** Extracted information **
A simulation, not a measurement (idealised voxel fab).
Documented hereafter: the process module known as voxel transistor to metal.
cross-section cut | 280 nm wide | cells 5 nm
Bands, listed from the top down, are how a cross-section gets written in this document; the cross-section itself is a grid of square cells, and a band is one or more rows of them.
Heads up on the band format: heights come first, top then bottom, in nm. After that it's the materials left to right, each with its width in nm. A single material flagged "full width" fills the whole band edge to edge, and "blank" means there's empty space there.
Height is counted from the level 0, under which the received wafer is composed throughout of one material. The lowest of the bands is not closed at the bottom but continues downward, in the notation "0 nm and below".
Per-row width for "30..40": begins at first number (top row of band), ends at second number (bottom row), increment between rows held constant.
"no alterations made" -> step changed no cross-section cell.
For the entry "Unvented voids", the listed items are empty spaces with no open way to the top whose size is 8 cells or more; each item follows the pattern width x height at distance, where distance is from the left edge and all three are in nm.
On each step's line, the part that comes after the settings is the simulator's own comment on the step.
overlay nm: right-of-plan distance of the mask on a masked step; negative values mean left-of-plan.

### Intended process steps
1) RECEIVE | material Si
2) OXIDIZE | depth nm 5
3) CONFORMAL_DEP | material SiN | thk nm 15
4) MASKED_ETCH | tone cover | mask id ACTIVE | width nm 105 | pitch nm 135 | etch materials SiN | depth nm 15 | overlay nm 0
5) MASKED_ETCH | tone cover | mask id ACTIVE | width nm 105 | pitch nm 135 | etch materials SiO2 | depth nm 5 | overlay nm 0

** Work order **
The records above are to be duplicated in full and exactly.

** Answer box **
A simulation, not a measurement (idealised voxel fab).
Documented hereafter: the process module known as voxel transistor to metal.
cross-section cut | 280 nm wide | cells 5 nm
Bands, listed from the top down, are how a cross-section gets written in this document; the cross-section itself is a grid of square cells, and a band is one or more rows of them.
Heads up on the band format: heights come first, top then bottom, in nm. After that it's the materials left to right, each with its width in nm. A single material flagged "full width" fills the whole band edge to edge, and "blank" means there's empty space there.
Height is counted from the level 0, under which the received wafer is composed throughout of one material. The lowest of the bands is not closed at the bottom but continues downward, in the notation "0 nm and below".
Per-row width for "30..40": begins at first number (top row of band), ends at second number (bottom row), increment between rows held constant.
"no alterations made" -> step changed no cross-section cell.
For the entry "Unvented voids", the listed items are empty spaces with no open way to the top whose size is 8 cells or more; each item follows the pattern width x height at distance, where distance is from the left edge and all three are in nm.
On each step's line, the part that comes after the settings is the simulator's own comment on the step.
overlay nm: right-of-plan distance of the mask on a masked step; negative values mean left-of-plan.

### Intended process steps
1) RECEIVE | material Si
2) OXIDIZE | depth nm 5
3) CONFORMAL_DEP | material SiN | thk nm 15
4) MASKED_ETCH | tone cover | mask id ACTIVE | width nm 105 | pitch nm 135 | etch materials SiN | depth nm 15 | overlay nm 0
5) MASKED_ETCH | tone cover | mask id ACTIVE | width nm 105 | pitch nm 135 | etch materials SiO2 | depth nm 5 | overlay nm 0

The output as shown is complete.